# SOURCE INFORMATION
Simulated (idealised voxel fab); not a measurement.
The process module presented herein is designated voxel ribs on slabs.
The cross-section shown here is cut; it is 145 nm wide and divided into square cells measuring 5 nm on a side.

# TASK ITEM
Reproduce the material exactly. Every line must match.

# TASK RESULT
Simulated (idealised voxel fab); not a measurement.
The process module presented herein is designated voxel ribs on slabs.
The cross-section shown here is cut; it is 145 nm wide and divided into square cells measuring 5 nm on a side.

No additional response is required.